→ **ACTION ITEM**
The line containing "fab line records ; flow gf180mcu" marks the end: restate word for word every line from the first line of the entries below through that one.

::::::
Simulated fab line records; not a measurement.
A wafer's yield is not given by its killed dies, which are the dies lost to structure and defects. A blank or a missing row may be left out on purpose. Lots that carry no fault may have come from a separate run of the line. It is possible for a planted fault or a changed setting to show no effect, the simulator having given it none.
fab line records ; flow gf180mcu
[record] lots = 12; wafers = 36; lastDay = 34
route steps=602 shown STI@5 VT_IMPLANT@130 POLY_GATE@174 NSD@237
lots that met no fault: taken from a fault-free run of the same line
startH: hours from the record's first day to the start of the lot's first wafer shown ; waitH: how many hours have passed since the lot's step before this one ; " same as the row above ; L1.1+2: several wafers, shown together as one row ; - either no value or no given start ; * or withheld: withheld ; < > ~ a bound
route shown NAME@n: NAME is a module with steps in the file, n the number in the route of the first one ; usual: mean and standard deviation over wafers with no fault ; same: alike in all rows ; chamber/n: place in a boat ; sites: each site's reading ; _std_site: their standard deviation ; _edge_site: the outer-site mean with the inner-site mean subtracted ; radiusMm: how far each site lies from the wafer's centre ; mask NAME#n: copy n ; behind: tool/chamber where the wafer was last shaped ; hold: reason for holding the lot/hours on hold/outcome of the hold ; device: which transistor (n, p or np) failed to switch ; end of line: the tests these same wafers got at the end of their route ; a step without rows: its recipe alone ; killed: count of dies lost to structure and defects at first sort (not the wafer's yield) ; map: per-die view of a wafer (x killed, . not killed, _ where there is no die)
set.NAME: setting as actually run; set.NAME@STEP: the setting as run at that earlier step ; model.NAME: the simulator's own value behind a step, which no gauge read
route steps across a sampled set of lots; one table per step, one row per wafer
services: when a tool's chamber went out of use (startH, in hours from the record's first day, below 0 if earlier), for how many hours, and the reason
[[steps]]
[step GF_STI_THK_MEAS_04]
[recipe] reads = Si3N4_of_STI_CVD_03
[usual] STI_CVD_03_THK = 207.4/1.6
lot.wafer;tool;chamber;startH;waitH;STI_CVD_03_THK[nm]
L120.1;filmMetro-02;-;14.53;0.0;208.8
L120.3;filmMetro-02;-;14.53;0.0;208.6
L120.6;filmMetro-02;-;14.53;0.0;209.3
::::::

→ **RESPONSE**
Simulated fab line records; not a measurement.
A wafer's yield is not given by its killed dies, which are the dies lost to structure and defects. A blank or a missing row may be left out on purpose. Lots that carry no fault may have come from a separate run of the line. It is possible for a planted fault or a changed setting to show no effect, the simulator having given it none.
fab line records ; flow gf180mcu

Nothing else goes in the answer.